• [REQUIRED ACTION] When the line with "R2: width of" is reached, include it and stop; before that, copy each line of the listing exactly from the first.

--------------------
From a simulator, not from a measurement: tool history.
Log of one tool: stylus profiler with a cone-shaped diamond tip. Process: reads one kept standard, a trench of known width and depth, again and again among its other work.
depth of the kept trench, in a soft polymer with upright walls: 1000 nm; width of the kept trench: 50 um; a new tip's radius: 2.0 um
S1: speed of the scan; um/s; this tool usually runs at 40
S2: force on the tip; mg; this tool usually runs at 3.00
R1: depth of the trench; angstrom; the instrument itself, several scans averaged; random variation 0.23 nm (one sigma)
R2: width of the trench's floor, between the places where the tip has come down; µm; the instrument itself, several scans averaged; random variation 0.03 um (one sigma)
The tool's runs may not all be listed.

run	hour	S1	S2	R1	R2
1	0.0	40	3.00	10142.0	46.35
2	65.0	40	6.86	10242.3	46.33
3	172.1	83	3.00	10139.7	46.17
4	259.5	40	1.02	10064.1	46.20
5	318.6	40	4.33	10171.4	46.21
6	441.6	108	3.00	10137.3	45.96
--------------------

• [ANSWER BOX]
From a simulator, not from a measurement: tool history.
Log of one tool: stylus profiler with a cone-shaped diamond tip. Process: reads one kept standard, a trench of known width and depth, again and again among its other work.
depth of the kept trench, in a soft polymer with upright walls: 1000 nm; width of the kept trench: 50 um; a new tip's radius: 2.0 um
S1: speed of the scan; um/s; this tool usually runs at 40
S2: force on the tip; mg; this tool usually runs at 3.00
R1: depth of the trench; angstrom; the instrument itself, several scans averaged; random variation 0.23 nm (one sigma)
R2: width of the trench's floor, between the places where the tip has come down; µm; the instrument itself, several scans averaged; random variation 0.03 um (one sigma)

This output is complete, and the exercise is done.